RECORDED INFORMATION START
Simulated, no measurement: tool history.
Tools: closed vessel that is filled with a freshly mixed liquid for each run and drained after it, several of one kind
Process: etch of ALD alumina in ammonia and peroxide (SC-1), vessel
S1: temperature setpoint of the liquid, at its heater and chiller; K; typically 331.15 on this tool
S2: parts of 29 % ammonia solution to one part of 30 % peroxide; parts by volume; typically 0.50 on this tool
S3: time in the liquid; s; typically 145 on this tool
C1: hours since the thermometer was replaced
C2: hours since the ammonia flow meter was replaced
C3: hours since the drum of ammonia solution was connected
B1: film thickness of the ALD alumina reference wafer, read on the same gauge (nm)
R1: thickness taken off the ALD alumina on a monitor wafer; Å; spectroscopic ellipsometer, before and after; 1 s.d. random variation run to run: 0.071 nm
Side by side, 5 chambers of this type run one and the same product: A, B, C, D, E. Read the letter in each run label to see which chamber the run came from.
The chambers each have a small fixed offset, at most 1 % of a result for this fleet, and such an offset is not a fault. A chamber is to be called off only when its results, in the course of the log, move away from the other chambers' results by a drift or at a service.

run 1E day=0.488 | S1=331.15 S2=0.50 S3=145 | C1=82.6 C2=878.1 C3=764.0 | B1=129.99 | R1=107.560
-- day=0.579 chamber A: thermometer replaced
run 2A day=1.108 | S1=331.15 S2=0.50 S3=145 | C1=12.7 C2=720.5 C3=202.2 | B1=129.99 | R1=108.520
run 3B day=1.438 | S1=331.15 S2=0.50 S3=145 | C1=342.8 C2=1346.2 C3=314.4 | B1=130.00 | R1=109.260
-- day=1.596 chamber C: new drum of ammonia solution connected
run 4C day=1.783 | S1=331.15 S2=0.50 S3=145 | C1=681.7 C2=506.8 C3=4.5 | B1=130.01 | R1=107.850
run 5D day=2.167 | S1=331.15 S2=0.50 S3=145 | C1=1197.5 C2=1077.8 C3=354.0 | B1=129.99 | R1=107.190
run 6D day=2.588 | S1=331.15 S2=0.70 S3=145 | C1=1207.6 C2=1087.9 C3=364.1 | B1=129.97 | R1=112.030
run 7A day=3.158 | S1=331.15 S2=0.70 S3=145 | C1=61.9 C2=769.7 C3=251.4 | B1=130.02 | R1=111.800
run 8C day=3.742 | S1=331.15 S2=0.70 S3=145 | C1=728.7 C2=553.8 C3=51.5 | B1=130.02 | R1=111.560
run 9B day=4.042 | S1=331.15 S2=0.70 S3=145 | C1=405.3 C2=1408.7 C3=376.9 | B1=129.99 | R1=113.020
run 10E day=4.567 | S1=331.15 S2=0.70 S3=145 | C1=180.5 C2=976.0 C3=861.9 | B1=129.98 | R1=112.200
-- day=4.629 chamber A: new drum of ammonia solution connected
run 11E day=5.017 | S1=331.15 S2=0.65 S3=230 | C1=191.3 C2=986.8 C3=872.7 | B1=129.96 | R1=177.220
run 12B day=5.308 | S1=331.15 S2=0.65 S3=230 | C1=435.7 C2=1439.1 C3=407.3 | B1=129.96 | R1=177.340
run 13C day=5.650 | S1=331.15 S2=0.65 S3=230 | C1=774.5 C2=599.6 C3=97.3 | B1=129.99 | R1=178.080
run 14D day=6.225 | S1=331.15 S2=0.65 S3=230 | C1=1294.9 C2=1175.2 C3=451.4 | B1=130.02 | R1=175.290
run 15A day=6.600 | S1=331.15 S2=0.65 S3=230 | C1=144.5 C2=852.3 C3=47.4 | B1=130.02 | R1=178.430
RECORDED INFORMATION END

REQUIRED ACTION:
Set down the lines of the listing above verbatim, first line through the line containing "S2: parts of", inclusive; add no other lines.

EXPECTED ANSWER:
Simulated, no measurement: tool history.
Tools: closed vessel that is filled with a freshly mixed liquid for each run and drained after it, several of one kind
Process: etch of ALD alumina in ammonia and peroxide (SC-1), vessel
S1: temperature setpoint of the liquid, at its heater and chiller; K; typically 331.15 on this tool
S2: parts of 29 % ammonia solution to one part of 30 % peroxide; parts by volume; typically 0.50 on this tool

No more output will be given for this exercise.